=== Brief ===
The answer is to be the data below, written out in full and exactly.

=== Dataset extract ===
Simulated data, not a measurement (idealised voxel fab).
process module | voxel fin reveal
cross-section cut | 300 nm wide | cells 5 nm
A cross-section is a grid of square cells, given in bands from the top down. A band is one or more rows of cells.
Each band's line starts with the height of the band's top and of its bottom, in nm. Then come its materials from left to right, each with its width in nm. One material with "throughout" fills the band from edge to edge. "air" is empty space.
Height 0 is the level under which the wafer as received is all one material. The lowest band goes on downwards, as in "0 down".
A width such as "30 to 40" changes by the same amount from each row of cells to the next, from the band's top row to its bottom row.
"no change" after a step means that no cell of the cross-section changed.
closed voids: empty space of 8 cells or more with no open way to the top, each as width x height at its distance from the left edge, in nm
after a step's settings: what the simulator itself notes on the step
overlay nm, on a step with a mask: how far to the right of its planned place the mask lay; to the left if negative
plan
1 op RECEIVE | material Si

=== Your response ===
Simulated data, not a measurement (idealised voxel fab).
process module | voxel fin reveal
cross-section cut | 300 nm wide | cells 5 nm
A cross-section is a grid of square cells, given in bands from the top down. A band is one or more rows of cells.
Each band's line starts with the height of the band's top and of its bottom, in nm. Then come its materials from left to right, each with its width in nm. One material with "throughout" fills the band from edge to edge. "air" is empty space.
Height 0 is the level under which the wafer as received is all one material. The lowest band goes on downwards, as in "0 down".
A width such as "30 to 40" changes by the same amount from each row of cells to the next, from the band's top row to its bottom row.
"no change" after a step means that no cell of the cross-section changed.
closed voids: empty space of 8 cells or more with no open way to the top, each as width x height at its distance from the left edge, in nm
after a step's settings: what the simulator itself notes on the step
overlay nm, on a step with a mask: how far to the right of its planned place the mask lay; to the left if negative
plan
1 op RECEIVE | material Si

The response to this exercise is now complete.